## Action item
Below are the records; repeat them in full, exactly.

▽

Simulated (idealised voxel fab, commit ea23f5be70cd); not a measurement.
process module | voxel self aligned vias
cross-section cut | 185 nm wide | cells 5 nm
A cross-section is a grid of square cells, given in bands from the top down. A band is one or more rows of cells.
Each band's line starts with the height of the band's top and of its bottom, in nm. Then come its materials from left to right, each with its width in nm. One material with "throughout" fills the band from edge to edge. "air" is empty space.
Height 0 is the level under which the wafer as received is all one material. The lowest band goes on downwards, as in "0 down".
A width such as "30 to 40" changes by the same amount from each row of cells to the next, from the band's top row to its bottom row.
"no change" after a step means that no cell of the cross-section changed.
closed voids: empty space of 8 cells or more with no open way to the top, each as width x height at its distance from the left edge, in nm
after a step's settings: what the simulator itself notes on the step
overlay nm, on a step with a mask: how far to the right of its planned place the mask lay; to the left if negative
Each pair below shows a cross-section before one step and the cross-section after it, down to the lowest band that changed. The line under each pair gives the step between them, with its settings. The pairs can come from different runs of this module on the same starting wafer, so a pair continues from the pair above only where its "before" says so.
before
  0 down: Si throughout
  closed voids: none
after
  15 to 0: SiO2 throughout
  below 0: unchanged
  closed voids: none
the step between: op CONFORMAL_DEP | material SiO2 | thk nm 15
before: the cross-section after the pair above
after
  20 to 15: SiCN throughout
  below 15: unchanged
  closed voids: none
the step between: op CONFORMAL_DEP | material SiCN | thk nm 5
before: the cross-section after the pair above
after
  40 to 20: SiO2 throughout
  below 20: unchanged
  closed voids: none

△

## Task result
Simulated (idealised voxel fab, commit ea23f5be70cd); not a measurement.
process module | voxel self aligned vias
cross-section cut | 185 nm wide | cells 5 nm
A cross-section is a grid of square cells, given in bands from the top down. A band is one or more rows of cells.
Each band's line starts with the height of the band's top and of its bottom, in nm. Then come its materials from left to right, each with its width in nm. One material with "throughout" fills the band from edge to edge. "air" is empty space.
Height 0 is the level under which the wafer as received is all one material. The lowest band goes on downwards, as in "0 down".
A width such as "30 to 40" changes by the same amount from each row of cells to the next, from the band's top row to its bottom row.
"no change" after a step means that no cell of the cross-section changed.
closed voids: empty space of 8 cells or more with no open way to the top, each as width x height at its distance from the left edge, in nm
after a step's settings: what the simulator itself notes on the step
overlay nm, on a step with a mask: how far to the right of its planned place the mask lay; to the left if negative
Each pair below shows a cross-section before one step and the cross-section after it, down to the lowest band that changed. The line under each pair gives the step between them, with its settings. The pairs can come from different runs of this module on the same starting wafer, so a pair continues from the pair above only where its "before" says so.
before
  0 down: Si throughout
  closed voids: none
after
  15 to 0: SiO2 throughout
  below 0: unchanged
  closed voids: none
the step between: op CONFORMAL_DEP | material SiO2 | thk nm 15
before: the cross-section after the pair above
after
  20 to 15: SiCN throughout
  below 15: unchanged
  closed voids: none
the step between: op CONFORMAL_DEP | material SiCN | thk nm 5
before: the cross-section after the pair above
after
  40 to 20: SiO2 throughout
  below 20: unchanged
  closed voids: none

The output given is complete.